Data shown:
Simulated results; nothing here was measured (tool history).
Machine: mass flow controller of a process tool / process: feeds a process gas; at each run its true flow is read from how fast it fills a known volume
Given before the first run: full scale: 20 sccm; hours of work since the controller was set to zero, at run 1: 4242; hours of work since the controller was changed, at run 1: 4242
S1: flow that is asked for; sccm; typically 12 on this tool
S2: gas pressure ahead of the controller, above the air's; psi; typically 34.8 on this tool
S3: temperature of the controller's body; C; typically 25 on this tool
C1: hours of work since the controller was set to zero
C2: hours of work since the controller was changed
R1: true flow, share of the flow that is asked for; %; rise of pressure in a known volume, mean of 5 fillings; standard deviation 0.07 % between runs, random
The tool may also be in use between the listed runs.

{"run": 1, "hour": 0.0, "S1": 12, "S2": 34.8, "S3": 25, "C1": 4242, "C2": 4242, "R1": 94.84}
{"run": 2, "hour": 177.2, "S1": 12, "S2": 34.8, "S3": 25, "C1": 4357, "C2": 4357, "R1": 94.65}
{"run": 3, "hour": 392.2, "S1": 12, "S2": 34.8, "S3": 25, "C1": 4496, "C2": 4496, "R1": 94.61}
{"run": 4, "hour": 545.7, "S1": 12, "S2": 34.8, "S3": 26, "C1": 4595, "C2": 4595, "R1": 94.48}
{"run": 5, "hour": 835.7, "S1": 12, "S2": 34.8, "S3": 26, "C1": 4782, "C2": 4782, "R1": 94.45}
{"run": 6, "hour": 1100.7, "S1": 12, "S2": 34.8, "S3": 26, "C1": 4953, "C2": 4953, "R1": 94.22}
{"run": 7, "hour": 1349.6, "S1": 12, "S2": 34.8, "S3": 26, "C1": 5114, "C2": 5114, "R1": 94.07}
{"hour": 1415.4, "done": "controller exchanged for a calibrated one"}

Brief: All lines from the opening of the records through the line where "S2: gas pressure" occurs are to be output verbatim. No other line belongs in the answer.

Written solution:
Simulated results; nothing here was measured (tool history).
Machine: mass flow controller of a process tool / process: feeds a process gas; at each run its true flow is read from how fast it fills a known volume
Given before the first run: full scale: 20 sccm; hours of work since the controller was set to zero, at run 1: 4242; hours of work since the controller was changed, at run 1: 4242
S1: flow that is asked for; sccm; typically 12 on this tool
S2: gas pressure ahead of the controller, above the air's; psi; typically 34.8 on this tool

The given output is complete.